▶ _MATERIAL SHOWN_:
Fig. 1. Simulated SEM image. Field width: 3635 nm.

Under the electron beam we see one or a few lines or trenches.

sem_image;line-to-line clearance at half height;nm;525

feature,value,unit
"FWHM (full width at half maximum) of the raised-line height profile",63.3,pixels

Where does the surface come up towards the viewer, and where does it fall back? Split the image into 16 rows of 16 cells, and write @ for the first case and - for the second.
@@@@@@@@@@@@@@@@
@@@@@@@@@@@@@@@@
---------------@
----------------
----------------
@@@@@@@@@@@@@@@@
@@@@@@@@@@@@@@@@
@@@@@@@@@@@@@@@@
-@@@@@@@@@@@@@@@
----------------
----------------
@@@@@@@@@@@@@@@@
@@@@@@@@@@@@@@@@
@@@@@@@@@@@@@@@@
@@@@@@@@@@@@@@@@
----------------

▶ _BRIEF_: Transcribe the records in full, so that each line reads exactly as before.

▶ _YOUR RESPONSE_:
Fig. 1. Simulated SEM image. Field width: 3635 nm.

Under the electron beam we see one or a few lines or trenches.

sem_image;line-to-line clearance at half height;nm;525

feature,value,unit
"FWHM (full width at half maximum) of the raised-line height profile",63.3,pixels

Where does the surface come up towards the viewer, and where does it fall back? Split the image into 16 rows of 16 cells, and write @ for the first case and - for the second.
@@@@@@@@@@@@@@@@
@@@@@@@@@@@@@@@@
---------------@
----------------
----------------
@@@@@@@@@@@@@@@@
@@@@@@@@@@@@@@@@
@@@@@@@@@@@@@@@@
-@@@@@@@@@@@@@@@
----------------
----------------
@@@@@@@@@@@@@@@@
@@@@@@@@@@@@@@@@
@@@@@@@@@@@@@@@@
@@@@@@@@@@@@@@@@
----------------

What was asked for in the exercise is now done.